:: Provided material
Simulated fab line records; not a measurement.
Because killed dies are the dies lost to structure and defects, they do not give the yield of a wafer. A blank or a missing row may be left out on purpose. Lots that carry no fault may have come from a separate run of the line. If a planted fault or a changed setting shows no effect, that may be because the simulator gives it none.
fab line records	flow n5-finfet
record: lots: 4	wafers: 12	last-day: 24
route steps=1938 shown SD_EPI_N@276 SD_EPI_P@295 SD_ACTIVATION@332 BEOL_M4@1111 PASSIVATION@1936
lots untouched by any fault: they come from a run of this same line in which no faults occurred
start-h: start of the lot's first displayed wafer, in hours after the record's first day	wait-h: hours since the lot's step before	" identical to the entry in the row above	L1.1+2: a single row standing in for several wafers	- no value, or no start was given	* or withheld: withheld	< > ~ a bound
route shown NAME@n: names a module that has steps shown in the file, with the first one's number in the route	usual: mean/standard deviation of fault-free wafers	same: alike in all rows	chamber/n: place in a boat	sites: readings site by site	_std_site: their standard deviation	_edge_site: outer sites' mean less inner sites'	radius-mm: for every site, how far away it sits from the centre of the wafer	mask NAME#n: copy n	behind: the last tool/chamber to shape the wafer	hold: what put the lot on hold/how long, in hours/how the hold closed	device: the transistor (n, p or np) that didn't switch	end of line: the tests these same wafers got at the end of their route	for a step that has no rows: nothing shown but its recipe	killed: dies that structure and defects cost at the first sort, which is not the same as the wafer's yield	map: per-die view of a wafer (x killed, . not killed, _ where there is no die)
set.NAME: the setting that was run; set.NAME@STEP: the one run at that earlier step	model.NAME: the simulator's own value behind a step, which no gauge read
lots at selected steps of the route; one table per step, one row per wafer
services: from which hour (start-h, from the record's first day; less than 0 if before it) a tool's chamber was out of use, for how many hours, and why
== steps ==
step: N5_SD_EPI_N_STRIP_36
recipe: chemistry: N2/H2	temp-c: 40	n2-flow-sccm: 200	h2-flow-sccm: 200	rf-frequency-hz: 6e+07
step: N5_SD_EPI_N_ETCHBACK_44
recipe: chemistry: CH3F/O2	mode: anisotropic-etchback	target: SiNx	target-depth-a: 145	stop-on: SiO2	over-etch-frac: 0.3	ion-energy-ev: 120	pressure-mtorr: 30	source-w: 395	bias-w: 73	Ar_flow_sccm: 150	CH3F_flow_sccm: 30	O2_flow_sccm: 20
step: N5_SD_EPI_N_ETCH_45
::::

» **Work order**: Restate verbatim all lines from the start of the data through the line containing "start-h: start of", with both ends kept.

» **Exercise solution**:
Simulated fab line records; not a measurement.
Because killed dies are the dies lost to structure and defects, they do not give the yield of a wafer. A blank or a missing row may be left out on purpose. Lots that carry no fault may have come from a separate run of the line. If a planted fault or a changed setting shows no effect, that may be because the simulator gives it none.
fab line records	flow n5-finfet
record: lots: 4	wafers: 12	last-day: 24
route steps=1938 shown SD_EPI_N@276 SD_EPI_P@295 SD_ACTIVATION@332 BEOL_M4@1111 PASSIVATION@1936
lots untouched by any fault: they come from a run of this same line in which no faults occurred
start-h: start of the lot's first displayed wafer, in hours after the record's first day	wait-h: hours since the lot's step before	" identical to the entry in the row above	L1.1+2: a single row standing in for several wafers	- no value, or no start was given	* or withheld: withheld	< > ~ a bound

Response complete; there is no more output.